▶ **Assigned task**: Below are entries to return in full. Keep each one exact.

▶ **Source data**:
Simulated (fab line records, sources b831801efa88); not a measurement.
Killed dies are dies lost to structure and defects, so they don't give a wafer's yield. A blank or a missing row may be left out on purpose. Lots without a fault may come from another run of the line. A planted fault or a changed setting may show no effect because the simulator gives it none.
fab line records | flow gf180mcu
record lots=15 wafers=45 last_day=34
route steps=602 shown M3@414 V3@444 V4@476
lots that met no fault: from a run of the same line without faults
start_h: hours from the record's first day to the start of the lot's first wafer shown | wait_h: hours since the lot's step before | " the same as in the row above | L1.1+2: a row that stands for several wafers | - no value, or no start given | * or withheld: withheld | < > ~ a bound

▶ **Your response**:
Simulated (fab line records, sources b831801efa88); not a measurement.
Killed dies are dies lost to structure and defects, so they don't give a wafer's yield. A blank or a missing row may be left out on purpose. Lots without a fault may come from another run of the line. A planted fault or a changed setting may show no effect because the simulator gives it none.
fab line records | flow gf180mcu
record lots=15 wafers=45 last_day=34
route steps=602 shown M3@414 V3@444 V4@476
lots that met no fault: from a run of the same line without faults
start_h: hours from the record's first day to the start of the lot's first wafer shown | wait_h: hours since the lot's step before | " the same as in the row above | L1.1+2: a row that stands for several wafers | - no value, or no start given | * or withheld: withheld | < > ~ a bound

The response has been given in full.